Data extracts START
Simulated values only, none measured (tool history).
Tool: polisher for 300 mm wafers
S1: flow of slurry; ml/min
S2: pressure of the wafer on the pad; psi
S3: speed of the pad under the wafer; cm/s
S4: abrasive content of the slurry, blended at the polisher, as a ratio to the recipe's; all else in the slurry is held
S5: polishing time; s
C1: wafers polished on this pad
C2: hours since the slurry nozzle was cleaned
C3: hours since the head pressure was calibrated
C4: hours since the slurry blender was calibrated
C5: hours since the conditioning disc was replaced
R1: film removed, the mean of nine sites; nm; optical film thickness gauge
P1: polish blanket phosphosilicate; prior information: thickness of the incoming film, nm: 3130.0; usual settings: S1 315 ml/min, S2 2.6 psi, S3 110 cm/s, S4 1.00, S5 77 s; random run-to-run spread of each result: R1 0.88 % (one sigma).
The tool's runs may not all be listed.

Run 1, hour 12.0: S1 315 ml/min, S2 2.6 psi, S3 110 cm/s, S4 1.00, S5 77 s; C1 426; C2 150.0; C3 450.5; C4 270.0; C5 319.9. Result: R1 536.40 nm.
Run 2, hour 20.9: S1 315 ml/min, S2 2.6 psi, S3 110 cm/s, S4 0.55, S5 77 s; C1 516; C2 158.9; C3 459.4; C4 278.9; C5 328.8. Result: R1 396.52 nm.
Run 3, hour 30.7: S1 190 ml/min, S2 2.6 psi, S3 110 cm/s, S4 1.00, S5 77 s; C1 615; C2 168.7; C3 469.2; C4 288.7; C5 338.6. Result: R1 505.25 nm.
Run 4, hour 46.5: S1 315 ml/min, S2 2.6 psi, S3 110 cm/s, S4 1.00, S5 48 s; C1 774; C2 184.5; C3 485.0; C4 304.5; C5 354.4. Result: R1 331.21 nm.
Data extracts END

_Action item_:
Exact reproduction is required: output the lines from the start of the entries above through the line with "Run 3, hour".

_Written response_:
Simulated values only, none measured (tool history).
Tool: polisher for 300 mm wafers
S1: flow of slurry; ml/min
S2: pressure of the wafer on the pad; psi
S3: speed of the pad under the wafer; cm/s
S4: abrasive content of the slurry, blended at the polisher, as a ratio to the recipe's; all else in the slurry is held
S5: polishing time; s
C1: wafers polished on this pad
C2: hours since the slurry nozzle was cleaned
C3: hours since the head pressure was calibrated
C4: hours since the slurry blender was calibrated
C5: hours since the conditioning disc was replaced
R1: film removed, the mean of nine sites; nm; optical film thickness gauge
P1: polish blanket phosphosilicate; prior information: thickness of the incoming film, nm: 3130.0; usual settings: S1 315 ml/min, S2 2.6 psi, S3 110 cm/s, S4 1.00, S5 77 s; random run-to-run spread of each result: R1 0.88 % (one sigma).
The tool's runs may not all be listed.

Run 1, hour 12.0: S1 315 ml/min, S2 2.6 psi, S3 110 cm/s, S4 1.00, S5 77 s; C1 426; C2 150.0; C3 450.5; C4 270.0; C5 319.9. Result: R1 536.40 nm.
Run 2, hour 20.9: S1 315 ml/min, S2 2.6 psi, S3 110 cm/s, S4 0.55, S5 77 s; C1 516; C2 158.9; C3 459.4; C4 278.9; C5 328.8. Result: R1 396.52 nm.
Run 3, hour 30.7: S1 190 ml/min, S2 2.6 psi, S3 110 cm/s, S4 1.00, S5 77 s; C1 615; C2 168.7; C3 469.2; C4 288.7; C5 338.6. Result: R1 505.25 nm.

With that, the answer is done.